****************

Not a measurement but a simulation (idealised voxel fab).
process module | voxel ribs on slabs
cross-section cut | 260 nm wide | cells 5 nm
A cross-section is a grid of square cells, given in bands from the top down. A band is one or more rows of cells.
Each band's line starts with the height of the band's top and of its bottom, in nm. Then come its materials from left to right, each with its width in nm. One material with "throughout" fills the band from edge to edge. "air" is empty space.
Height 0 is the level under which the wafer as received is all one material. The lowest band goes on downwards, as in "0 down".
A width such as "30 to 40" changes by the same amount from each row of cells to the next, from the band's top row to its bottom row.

****************

# [ACTIVITY]
For this exercise, output all the data exactly as shown above.

# [WRITTEN ANSWER]
Not a measurement but a simulation (idealised voxel fab).
process module | voxel ribs on slabs
cross-section cut | 260 nm wide | cells 5 nm
A cross-section is a grid of square cells, given in bands from the top down. A band is one or more rows of cells.
Each band's line starts with the height of the band's top and of its bottom, in nm. Then come its materials from left to right, each with its width in nm. One material with "throughout" fills the band from edge to edge. "air" is empty space.
Height 0 is the level under which the wafer as received is all one material. The lowest band goes on downwards, as in "0 down".
A width such as "30 to 40" changes by the same amount from each row of cells to the next, from the band's top row to its bottom row.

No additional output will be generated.